_Work order_
Restate the full set of records exactly, without adding or dropping a word.

=== Recorded information ===
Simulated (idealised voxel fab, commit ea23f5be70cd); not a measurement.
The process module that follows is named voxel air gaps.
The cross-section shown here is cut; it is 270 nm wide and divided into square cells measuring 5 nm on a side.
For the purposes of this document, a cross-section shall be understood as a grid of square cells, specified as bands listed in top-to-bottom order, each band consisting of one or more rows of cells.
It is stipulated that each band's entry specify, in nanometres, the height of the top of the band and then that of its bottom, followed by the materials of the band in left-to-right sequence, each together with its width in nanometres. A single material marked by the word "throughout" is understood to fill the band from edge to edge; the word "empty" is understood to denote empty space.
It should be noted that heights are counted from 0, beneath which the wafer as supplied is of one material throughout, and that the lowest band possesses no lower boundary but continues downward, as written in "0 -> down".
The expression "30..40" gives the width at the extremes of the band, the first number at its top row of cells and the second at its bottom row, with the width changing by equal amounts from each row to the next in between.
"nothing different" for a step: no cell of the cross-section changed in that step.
===

_Written solution_
Simulated (idealised voxel fab, commit ea23f5be70cd); not a measurement.
The process module that follows is named voxel air gaps.
The cross-section shown here is cut; it is 270 nm wide and divided into square cells measuring 5 nm on a side.
For the purposes of this document, a cross-section shall be understood as a grid of square cells, specified as bands listed in top-to-bottom order, each band consisting of one or more rows of cells.
It is stipulated that each band's entry specify, in nanometres, the height of the top of the band and then that of its bottom, followed by the materials of the band in left-to-right sequence, each together with its width in nanometres. A single material marked by the word "throughout" is understood to fill the band from edge to edge; the word "empty" is understood to denote empty space.
It should be noted that heights are counted from 0, beneath which the wafer as supplied is of one material throughout, and that the lowest band possesses no lower boundary but continues downward, as written in "0 -> down".
The expression "30..40" gives the width at the extremes of the band, the first number at its top row of cells and the second at its bottom row, with the width changing by equal amounts from each row to the next in between.
"nothing different" for a step: no cell of the cross-section changed in that step.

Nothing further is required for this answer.